→ BRIEF: What you give back should match the records word for word.

*****

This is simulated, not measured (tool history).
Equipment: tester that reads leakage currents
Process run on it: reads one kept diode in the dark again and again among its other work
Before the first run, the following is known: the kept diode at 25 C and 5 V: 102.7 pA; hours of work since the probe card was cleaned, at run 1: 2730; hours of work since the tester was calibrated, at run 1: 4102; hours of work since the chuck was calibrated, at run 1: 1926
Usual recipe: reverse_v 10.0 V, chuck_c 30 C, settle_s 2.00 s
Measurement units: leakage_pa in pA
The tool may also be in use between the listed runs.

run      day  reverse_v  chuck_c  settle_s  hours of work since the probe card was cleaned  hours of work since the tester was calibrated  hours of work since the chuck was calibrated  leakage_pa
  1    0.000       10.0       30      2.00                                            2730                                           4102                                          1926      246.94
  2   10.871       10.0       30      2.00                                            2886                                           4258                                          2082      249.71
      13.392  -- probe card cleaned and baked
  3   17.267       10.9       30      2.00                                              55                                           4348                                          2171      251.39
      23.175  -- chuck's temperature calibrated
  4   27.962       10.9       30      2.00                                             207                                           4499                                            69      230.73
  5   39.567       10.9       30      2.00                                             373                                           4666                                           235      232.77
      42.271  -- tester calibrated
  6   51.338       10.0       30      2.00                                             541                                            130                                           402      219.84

*****

→ TASK SOLUTION:
This is simulated, not measured (tool history).
Equipment: tester that reads leakage currents
Process run on it: reads one kept diode in the dark again and again among its other work
Before the first run, the following is known: the kept diode at 25 C and 5 V: 102.7 pA; hours of work since the probe card was cleaned, at run 1: 2730; hours of work since the tester was calibrated, at run 1: 4102; hours of work since the chuck was calibrated, at run 1: 1926
Usual recipe: reverse_v 10.0 V, chuck_c 30 C, settle_s 2.00 s
Measurement units: leakage_pa in pA
The tool may also be in use between the listed runs.

run      day  reverse_v  chuck_c  settle_s  hours of work since the probe card was cleaned  hours of work since the tester was calibrated  hours of work since the chuck was calibrated  leakage_pa
  1    0.000       10.0       30      2.00                                            2730                                           4102                                          1926      246.94
  2   10.871       10.0       30      2.00                                            2886                                           4258                                          2082      249.71
      13.392  -- probe card cleaned and baked
  3   17.267       10.9       30      2.00                                              55                                           4348                                          2171      251.39
      23.175  -- chuck's temperature calibrated
  4   27.962       10.9       30      2.00                                             207                                           4499                                            69      230.73
  5   39.567       10.9       30      2.00                                             373                                           4666                                           235      232.77
      42.271  -- tester calibrated
  6   51.338       10.0       30      2.00                                             541                                            130                                           402      219.84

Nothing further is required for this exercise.